::::::::::

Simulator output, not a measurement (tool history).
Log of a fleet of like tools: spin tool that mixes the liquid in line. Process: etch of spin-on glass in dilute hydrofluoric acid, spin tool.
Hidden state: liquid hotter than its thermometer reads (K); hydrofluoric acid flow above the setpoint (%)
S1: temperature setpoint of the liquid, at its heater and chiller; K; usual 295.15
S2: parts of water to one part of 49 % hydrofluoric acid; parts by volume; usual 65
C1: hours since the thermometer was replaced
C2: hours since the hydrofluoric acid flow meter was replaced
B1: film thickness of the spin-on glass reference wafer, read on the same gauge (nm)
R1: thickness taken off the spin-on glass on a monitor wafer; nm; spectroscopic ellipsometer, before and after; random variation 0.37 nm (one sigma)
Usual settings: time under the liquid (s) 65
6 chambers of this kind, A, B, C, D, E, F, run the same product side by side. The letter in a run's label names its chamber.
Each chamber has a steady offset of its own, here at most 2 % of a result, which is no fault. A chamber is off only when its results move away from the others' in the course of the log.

::::::::::

Work item: Give back precisely the lines above that start at the line containing "Log of a fleet" and end at the line containing "S1: temperature setpoint", inclusive. No other lines belong in the output.

Task result:
Log of a fleet of like tools: spin tool that mixes the liquid in line. Process: etch of spin-on glass in dilute hydrofluoric acid, spin tool.
Hidden state: liquid hotter than its thermometer reads (K); hydrofluoric acid flow above the setpoint (%)
S1: temperature setpoint of the liquid, at its heater and chiller; K; usual 295.15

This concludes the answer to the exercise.